#### Work request
Repeat, exactly and completely, the entries shown underneath.

#### Data records
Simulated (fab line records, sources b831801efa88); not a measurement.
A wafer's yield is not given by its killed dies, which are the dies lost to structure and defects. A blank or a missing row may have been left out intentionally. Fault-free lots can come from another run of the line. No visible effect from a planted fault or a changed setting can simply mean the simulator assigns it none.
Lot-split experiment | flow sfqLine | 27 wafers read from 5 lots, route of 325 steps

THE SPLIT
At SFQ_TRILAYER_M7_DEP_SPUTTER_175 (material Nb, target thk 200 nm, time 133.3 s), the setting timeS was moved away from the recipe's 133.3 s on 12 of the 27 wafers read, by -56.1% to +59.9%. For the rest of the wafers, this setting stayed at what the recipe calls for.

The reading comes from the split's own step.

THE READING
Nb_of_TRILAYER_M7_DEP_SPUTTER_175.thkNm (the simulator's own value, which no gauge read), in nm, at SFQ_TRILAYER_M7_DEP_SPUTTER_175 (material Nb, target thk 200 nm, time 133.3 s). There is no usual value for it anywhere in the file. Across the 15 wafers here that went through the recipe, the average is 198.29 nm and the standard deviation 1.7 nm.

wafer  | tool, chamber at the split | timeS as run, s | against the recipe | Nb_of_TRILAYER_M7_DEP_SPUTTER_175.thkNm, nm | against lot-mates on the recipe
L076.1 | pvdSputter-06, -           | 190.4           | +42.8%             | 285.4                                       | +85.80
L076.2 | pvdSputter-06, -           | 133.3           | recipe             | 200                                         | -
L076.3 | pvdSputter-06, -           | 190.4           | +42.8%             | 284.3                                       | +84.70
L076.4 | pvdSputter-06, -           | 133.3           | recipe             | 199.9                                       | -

#### Answer space
Simulated (fab line records, sources b831801efa88); not a measurement.
A wafer's yield is not given by its killed dies, which are the dies lost to structure and defects. A blank or a missing row may have been left out intentionally. Fault-free lots can come from another run of the line. No visible effect from a planted fault or a changed setting can simply mean the simulator assigns it none.
Lot-split experiment | flow sfqLine | 27 wafers read from 5 lots, route of 325 steps

THE SPLIT
At SFQ_TRILAYER_M7_DEP_SPUTTER_175 (material Nb, target thk 200 nm, time 133.3 s), the setting timeS was moved away from the recipe's 133.3 s on 12 of the 27 wafers read, by -56.1% to +59.9%. For the rest of the wafers, this setting stayed at what the recipe calls for.

The reading comes from the split's own step.

THE READING
Nb_of_TRILAYER_M7_DEP_SPUTTER_175.thkNm (the simulator's own value, which no gauge read), in nm, at SFQ_TRILAYER_M7_DEP_SPUTTER_175 (material Nb, target thk 200 nm, time 133.3 s). There is no usual value for it anywhere in the file. Across the 15 wafers here that went through the recipe, the average is 198.29 nm and the standard deviation 1.7 nm.

wafer  | tool, chamber at the split | timeS as run, s | against the recipe | Nb_of_TRILAYER_M7_DEP_SPUTTER_175.thkNm, nm | against lot-mates on the recipe
L076.1 | pvdSputter-06, -           | 190.4           | +42.8%             | 285.4                                       | +85.80
L076.2 | pvdSputter-06, -           | 133.3           | recipe             | 200                                         | -
L076.3 | pvdSputter-06, -           | 190.4           | +42.8%             | 284.3                                       | +84.70
L076.4 | pvdSputter-06, -           | 133.3           | recipe             | 199.9                                       | -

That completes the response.